Start with the first line of the data and end with the line that holds "lots that met"; write out each one exactly.

<<<<

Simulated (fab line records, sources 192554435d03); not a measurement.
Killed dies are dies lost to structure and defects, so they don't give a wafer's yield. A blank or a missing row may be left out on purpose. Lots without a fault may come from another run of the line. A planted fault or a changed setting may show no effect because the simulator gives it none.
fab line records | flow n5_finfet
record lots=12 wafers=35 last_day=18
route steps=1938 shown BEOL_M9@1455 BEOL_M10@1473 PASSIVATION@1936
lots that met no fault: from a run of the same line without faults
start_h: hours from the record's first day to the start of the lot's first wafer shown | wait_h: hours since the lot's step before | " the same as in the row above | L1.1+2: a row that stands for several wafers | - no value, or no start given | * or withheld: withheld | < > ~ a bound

>>>>

* **PROBLEM SOLUTION**:
Simulated (fab line records, sources 192554435d03); not a measurement.
Killed dies are dies lost to structure and defects, so they don't give a wafer's yield. A blank or a missing row may be left out on purpose. Lots without a fault may come from another run of the line. A planted fault or a changed setting may show no effect because the simulator gives it none.
fab line records | flow n5_finfet
record lots=12 wafers=35 last_day=18
route steps=1938 shown BEOL_M9@1455 BEOL_M10@1473 PASSIVATION@1936
lots that met no fault: from a run of the same line without faults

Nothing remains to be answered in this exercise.